*Assigned task*. Would you print the full listing word for word?

*Listed entries*.
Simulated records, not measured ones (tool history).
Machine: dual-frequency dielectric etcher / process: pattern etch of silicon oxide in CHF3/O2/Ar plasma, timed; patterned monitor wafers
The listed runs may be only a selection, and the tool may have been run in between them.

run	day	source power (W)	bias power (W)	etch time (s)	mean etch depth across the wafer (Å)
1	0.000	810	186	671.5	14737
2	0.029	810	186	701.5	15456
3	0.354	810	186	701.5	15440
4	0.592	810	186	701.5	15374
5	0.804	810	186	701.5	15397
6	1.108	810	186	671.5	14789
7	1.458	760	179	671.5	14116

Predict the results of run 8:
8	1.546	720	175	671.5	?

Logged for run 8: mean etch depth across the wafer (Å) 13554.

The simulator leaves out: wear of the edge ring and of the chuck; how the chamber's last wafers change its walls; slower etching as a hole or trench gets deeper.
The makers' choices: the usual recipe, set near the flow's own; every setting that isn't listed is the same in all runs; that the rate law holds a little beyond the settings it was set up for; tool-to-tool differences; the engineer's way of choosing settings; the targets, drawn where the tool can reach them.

*Task answer*.
Simulated records, not measured ones (tool history).
Machine: dual-frequency dielectric etcher / process: pattern etch of silicon oxide in CHF3/O2/Ar plasma, timed; patterned monitor wafers
The listed runs may be only a selection, and the tool may have been run in between them.

run	day	source power (W)	bias power (W)	etch time (s)	mean etch depth across the wafer (Å)
1	0.000	810	186	671.5	14737
2	0.029	810	186	701.5	15456
3	0.354	810	186	701.5	15440
4	0.592	810	186	701.5	15374
5	0.804	810	186	701.5	15397
6	1.108	810	186	671.5	14789
7	1.458	760	179	671.5	14116

Predict the results of run 8:
8	1.546	720	175	671.5	?

Logged for run 8: mean etch depth across the wafer (Å) 13554.

The simulator leaves out: wear of the edge ring and of the chuck; how the chamber's last wafers change its walls; slower etching as a hole or trench gets deeper.
The makers' choices: the usual recipe, set near the flow's own; every setting that isn't listed is the same in all runs; that the rate law holds a little beyond the settings it was set up for; tool-to-tool differences; the engineer's way of choosing settings; the targets, drawn where the tool can reach them.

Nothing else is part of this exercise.